....

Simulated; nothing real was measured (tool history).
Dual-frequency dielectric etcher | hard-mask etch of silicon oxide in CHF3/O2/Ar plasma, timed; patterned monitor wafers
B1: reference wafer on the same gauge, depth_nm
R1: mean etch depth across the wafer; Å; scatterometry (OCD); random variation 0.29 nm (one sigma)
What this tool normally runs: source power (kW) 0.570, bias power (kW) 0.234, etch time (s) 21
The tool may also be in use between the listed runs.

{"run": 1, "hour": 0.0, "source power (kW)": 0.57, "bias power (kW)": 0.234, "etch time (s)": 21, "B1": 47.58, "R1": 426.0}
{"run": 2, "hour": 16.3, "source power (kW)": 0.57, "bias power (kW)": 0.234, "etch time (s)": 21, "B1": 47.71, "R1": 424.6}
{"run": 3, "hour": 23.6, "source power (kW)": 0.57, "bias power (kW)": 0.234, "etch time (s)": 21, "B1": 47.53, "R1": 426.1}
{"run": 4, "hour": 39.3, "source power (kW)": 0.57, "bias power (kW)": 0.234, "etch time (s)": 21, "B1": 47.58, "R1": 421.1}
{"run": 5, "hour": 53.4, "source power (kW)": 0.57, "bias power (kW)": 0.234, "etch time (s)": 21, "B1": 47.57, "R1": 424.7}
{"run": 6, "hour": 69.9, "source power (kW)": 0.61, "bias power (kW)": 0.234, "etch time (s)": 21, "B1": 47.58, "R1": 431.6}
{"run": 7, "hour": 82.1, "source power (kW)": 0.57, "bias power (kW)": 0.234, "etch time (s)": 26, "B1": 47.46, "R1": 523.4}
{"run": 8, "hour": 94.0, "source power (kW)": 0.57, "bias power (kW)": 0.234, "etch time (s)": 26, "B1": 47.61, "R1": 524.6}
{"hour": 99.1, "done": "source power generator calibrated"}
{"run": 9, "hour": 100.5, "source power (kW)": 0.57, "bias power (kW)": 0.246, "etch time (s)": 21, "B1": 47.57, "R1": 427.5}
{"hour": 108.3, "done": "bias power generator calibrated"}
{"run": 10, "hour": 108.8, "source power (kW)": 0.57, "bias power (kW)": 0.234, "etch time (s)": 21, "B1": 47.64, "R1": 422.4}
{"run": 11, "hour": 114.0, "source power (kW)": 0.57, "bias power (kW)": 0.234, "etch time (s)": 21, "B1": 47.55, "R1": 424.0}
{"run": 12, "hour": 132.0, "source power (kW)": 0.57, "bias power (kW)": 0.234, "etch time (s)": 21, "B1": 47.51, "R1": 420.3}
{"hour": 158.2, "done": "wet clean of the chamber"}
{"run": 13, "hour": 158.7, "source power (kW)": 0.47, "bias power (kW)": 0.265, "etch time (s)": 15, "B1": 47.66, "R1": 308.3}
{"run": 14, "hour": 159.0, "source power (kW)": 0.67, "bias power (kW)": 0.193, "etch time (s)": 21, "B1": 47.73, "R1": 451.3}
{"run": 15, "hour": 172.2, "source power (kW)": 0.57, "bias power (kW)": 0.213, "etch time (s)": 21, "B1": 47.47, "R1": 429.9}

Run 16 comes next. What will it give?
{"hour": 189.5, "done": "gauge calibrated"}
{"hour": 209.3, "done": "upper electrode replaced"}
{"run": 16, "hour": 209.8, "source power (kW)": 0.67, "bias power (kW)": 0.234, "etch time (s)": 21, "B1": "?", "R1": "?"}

....

## TASK ITEM
From the first line of the records through the line with "R1: mean etch", retype everything word for word, including both ends.

## ANSWER BOX
Simulated; nothing real was measured (tool history).
Dual-frequency dielectric etcher | hard-mask etch of silicon oxide in CHF3/O2/Ar plasma, timed; patterned monitor wafers
B1: reference wafer on the same gauge, depth_nm
R1: mean etch depth across the wafer; Å; scatterometry (OCD); random variation 0.29 nm (one sigma)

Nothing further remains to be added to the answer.